• **GIVEN RECORDS**:
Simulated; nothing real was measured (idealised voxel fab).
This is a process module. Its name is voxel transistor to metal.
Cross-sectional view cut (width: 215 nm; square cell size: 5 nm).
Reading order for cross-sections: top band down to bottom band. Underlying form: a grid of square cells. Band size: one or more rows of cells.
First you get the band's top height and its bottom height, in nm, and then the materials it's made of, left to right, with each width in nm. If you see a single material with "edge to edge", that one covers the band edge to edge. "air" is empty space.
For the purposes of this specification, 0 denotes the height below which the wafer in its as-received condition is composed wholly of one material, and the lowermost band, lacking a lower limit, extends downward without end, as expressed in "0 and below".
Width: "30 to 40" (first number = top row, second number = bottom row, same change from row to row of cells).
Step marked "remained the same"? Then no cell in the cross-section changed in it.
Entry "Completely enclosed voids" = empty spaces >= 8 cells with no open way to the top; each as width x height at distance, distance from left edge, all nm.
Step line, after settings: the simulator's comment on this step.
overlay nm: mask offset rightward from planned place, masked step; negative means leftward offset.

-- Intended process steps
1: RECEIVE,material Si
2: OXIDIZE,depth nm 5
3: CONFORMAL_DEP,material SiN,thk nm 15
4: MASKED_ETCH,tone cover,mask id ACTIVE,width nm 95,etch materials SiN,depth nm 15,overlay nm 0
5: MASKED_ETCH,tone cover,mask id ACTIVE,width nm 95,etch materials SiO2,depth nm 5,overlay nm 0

• **TASK ITEM**: Please output an exact copy of the lines above, from the opening line of the data down to the line that contains "4: MASKED_ETCH,tone cover,mask".

• **RESPONSE BOX**:
Simulated; nothing real was measured (idealised voxel fab).
This is a process module. Its name is voxel transistor to metal.
Cross-sectional view cut (width: 215 nm; square cell size: 5 nm).
Reading order for cross-sections: top band down to bottom band. Underlying form: a grid of square cells. Band size: one or more rows of cells.
First you get the band's top height and its bottom height, in nm, and then the materials it's made of, left to right, with each width in nm. If you see a single material with "edge to edge", that one covers the band edge to edge. "air" is empty space.
For the purposes of this specification, 0 denotes the height below which the wafer in its as-received condition is composed wholly of one material, and the lowermost band, lacking a lower limit, extends downward without end, as expressed in "0 and below".
Width: "30 to 40" (first number = top row, second number = bottom row, same change from row to row of cells).
Step marked "remained the same"? Then no cell in the cross-section changed in it.
Entry "Completely enclosed voids" = empty spaces >= 8 cells with no open way to the top; each as width x height at distance, distance from left edge, all nm.
Step line, after settings: the simulator's comment on this step.
overlay nm: mask offset rightward from planned place, masked step; negative means leftward offset.

-- Intended process steps
1: RECEIVE,material Si
2: OXIDIZE,depth nm 5
3: CONFORMAL_DEP,material SiN,thk nm 15
4: MASKED_ETCH,tone cover,mask id ACTIVE,width nm 95,etch materials SiN,depth nm 15,overlay nm 0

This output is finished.